### Information provided
***

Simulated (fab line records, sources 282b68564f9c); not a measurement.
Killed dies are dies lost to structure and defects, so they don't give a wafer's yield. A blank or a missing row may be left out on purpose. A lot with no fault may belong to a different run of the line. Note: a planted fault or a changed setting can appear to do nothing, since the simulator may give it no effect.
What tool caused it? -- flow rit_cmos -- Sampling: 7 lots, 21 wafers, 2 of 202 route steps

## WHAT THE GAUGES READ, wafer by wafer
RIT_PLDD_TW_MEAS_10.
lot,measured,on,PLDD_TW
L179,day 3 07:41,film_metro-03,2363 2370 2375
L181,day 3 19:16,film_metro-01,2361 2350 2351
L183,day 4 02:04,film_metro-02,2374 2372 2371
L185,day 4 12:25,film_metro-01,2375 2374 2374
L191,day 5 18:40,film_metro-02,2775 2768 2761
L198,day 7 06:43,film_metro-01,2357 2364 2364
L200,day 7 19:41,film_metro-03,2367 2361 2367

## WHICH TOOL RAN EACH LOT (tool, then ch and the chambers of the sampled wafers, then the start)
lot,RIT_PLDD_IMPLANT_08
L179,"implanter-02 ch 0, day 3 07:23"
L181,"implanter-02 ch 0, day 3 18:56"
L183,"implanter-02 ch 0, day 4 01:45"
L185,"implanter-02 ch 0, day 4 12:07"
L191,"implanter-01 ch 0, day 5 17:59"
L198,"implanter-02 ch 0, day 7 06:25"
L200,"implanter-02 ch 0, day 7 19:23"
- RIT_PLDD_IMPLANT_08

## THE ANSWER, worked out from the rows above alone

***

### Activity
All of the lines above should be returned exactly as written.

### Written reply
Simulated (fab line records, sources 282b68564f9c); not a measurement.
Killed dies are dies lost to structure and defects, so they don't give a wafer's yield. A blank or a missing row may be left out on purpose. A lot with no fault may belong to a different run of the line. Note: a planted fault or a changed setting can appear to do nothing, since the simulator may give it no effect.
What tool caused it? -- flow rit_cmos -- Sampling: 7 lots, 21 wafers, 2 of 202 route steps

## WHAT THE GAUGES READ, wafer by wafer
RIT_PLDD_TW_MEAS_10.
lot,measured,on,PLDD_TW
L179,day 3 07:41,film_metro-03,2363 2370 2375
L181,day 3 19:16,film_metro-01,2361 2350 2351
L183,day 4 02:04,film_metro-02,2374 2372 2371
L185,day 4 12:25,film_metro-01,2375 2374 2374
L191,day 5 18:40,film_metro-02,2775 2768 2761
L198,day 7 06:43,film_metro-01,2357 2364 2364
L200,day 7 19:41,film_metro-03,2367 2361 2367

## WHICH TOOL RAN EACH LOT (tool, then ch and the chambers of the sampled wafers, then the start)
lot,RIT_PLDD_IMPLANT_08
L179,"implanter-02 ch 0, day 3 07:23"
L181,"implanter-02 ch 0, day 3 18:56"
L183,"implanter-02 ch 0, day 4 01:45"
L185,"implanter-02 ch 0, day 4 12:07"
L191,"implanter-01 ch 0, day 5 17:59"
L198,"implanter-02 ch 0, day 7 06:25"
L200,"implanter-02 ch 0, day 7 19:23"
- RIT_PLDD_IMPLANT_08

## THE ANSWER, worked out from the rows above alone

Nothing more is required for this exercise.